Start of Block
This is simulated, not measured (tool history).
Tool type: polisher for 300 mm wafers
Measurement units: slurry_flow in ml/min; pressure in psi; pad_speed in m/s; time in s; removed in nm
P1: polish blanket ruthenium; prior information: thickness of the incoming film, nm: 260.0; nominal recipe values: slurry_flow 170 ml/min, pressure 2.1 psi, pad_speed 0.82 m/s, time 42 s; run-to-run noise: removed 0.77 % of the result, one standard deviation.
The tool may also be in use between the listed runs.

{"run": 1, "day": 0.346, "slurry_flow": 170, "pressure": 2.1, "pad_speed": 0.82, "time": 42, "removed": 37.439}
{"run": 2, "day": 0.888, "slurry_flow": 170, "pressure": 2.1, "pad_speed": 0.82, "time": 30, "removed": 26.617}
End of Block

Requirement: Could you reproduce every record above exactly as it stands?

Answer space:
This is simulated, not measured (tool history).
Tool type: polisher for 300 mm wafers
Measurement units: slurry_flow in ml/min; pressure in psi; pad_speed in m/s; time in s; removed in nm
P1: polish blanket ruthenium; prior information: thickness of the incoming film, nm: 260.0; nominal recipe values: slurry_flow 170 ml/min, pressure 2.1 psi, pad_speed 0.82 m/s, time 42 s; run-to-run noise: removed 0.77 % of the result, one standard deviation.
The tool may also be in use between the listed runs.

{"run": 1, "day": 0.346, "slurry_flow": 170, "pressure": 2.1, "pad_speed": 0.82, "time": 42, "removed": 37.439}
{"run": 2, "day": 0.888, "slurry_flow": 170, "pressure": 2.1, "pad_speed": 0.82, "time": 30, "removed": 26.617}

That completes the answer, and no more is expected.